**Entries provided:**
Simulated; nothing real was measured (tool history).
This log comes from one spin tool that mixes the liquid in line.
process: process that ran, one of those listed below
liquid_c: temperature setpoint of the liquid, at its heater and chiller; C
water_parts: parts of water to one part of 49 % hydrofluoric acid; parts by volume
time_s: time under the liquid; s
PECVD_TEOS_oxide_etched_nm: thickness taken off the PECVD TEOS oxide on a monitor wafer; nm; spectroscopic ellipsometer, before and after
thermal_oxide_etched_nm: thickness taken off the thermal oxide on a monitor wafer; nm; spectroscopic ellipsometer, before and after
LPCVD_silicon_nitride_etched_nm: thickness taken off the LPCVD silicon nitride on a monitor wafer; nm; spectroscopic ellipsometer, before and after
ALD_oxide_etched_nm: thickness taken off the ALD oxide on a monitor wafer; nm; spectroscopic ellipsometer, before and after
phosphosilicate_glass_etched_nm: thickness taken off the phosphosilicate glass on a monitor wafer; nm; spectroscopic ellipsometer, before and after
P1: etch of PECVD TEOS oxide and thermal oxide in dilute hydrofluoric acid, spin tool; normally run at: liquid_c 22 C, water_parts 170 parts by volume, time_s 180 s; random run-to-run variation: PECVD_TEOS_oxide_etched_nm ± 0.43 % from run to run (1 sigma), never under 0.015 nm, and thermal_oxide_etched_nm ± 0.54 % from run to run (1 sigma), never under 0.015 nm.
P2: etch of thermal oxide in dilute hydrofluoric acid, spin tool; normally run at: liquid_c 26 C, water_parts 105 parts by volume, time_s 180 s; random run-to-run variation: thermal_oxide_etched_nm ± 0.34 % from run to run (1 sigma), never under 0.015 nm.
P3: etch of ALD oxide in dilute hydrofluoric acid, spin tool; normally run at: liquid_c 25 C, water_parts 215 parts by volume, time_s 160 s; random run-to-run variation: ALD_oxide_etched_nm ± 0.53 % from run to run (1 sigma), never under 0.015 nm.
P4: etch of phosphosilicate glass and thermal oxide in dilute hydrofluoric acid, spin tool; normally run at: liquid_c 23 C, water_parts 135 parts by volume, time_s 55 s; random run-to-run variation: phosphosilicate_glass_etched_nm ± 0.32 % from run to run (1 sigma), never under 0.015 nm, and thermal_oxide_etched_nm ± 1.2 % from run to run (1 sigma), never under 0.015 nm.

**Task item:** Print the lines above from the one with "process: process that" through the one with "P1: etch of", both included, exactly as written and nothing more.

**Task answer:**
process: process that ran, one of those listed below
liquid_c: temperature setpoint of the liquid, at its heater and chiller; C
water_parts: parts of water to one part of 49 % hydrofluoric acid; parts by volume
time_s: time under the liquid; s
PECVD_TEOS_oxide_etched_nm: thickness taken off the PECVD TEOS oxide on a monitor wafer; nm; spectroscopic ellipsometer, before and after
thermal_oxide_etched_nm: thickness taken off the thermal oxide on a monitor wafer; nm; spectroscopic ellipsometer, before and after
LPCVD_silicon_nitride_etched_nm: thickness taken off the LPCVD silicon nitride on a monitor wafer; nm; spectroscopic ellipsometer, before and after
ALD_oxide_etched_nm: thickness taken off the ALD oxide on a monitor wafer; nm; spectroscopic ellipsometer, before and after
phosphosilicate_glass_etched_nm: thickness taken off the phosphosilicate glass on a monitor wafer; nm; spectroscopic ellipsometer, before and after
P1: etch of PECVD TEOS oxide and thermal oxide in dilute hydrofluoric acid, spin tool; normally run at: liquid_c 22 C, water_parts 170 parts by volume, time_s 180 s; random run-to-run variation: PECVD_TEOS_oxide_etched_nm ± 0.43 % from run to run (1 sigma), never under 0.015 nm, and thermal_oxide_etched_nm ± 0.54 % from run to run (1 sigma), never under 0.015 nm.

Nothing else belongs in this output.